◇ ◇ ◇ ◇ ◇

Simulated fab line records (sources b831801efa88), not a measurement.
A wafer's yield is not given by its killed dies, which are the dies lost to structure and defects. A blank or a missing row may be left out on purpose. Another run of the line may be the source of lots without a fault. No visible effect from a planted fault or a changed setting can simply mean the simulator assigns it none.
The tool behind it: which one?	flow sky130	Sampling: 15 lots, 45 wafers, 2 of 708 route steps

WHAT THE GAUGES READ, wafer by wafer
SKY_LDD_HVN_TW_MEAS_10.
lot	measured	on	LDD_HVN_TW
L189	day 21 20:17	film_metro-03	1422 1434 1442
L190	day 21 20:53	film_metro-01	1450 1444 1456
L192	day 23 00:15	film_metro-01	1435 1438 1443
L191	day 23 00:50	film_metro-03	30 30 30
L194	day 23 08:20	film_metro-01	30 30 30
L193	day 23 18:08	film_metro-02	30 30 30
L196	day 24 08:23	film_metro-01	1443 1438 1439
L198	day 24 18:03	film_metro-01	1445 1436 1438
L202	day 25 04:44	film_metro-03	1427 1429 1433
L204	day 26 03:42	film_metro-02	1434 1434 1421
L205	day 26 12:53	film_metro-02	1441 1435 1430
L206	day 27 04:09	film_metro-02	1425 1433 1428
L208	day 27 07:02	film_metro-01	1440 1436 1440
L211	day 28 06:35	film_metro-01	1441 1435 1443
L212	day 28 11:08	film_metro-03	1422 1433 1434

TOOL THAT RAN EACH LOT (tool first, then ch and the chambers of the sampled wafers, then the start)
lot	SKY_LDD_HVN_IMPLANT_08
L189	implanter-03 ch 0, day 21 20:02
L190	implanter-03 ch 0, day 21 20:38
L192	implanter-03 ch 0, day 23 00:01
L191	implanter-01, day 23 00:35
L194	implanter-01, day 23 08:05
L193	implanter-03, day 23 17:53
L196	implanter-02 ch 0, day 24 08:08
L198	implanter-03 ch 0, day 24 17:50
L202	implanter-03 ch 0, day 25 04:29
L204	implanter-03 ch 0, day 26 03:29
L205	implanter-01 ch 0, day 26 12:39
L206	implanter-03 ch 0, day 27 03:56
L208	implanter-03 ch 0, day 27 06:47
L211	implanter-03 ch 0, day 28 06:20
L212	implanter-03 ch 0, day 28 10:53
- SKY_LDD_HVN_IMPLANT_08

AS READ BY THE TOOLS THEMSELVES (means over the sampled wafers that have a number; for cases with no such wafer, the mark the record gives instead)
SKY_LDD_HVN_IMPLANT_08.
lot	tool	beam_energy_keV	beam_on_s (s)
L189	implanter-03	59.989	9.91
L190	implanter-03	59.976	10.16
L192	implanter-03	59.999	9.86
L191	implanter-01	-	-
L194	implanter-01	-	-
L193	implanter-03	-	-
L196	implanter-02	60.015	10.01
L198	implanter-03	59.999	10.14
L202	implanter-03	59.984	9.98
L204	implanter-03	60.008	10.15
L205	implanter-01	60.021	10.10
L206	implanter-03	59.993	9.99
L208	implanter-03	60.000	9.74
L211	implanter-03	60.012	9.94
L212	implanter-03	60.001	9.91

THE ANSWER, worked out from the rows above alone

◇ ◇ ◇ ◇ ◇

• Activity:
Repeat, word for word, the lines from the start of the records to the line that contains "The tool behind", both of them included, and no others.

• Written solution:
Simulated fab line records (sources b831801efa88), not a measurement.
A wafer's yield is not given by its killed dies, which are the dies lost to structure and defects. A blank or a missing row may be left out on purpose. Another run of the line may be the source of lots without a fault. No visible effect from a planted fault or a changed setting can simply mean the simulator assigns it none.
The tool behind it: which one?	flow sky130	Sampling: 15 lots, 45 wafers, 2 of 708 route steps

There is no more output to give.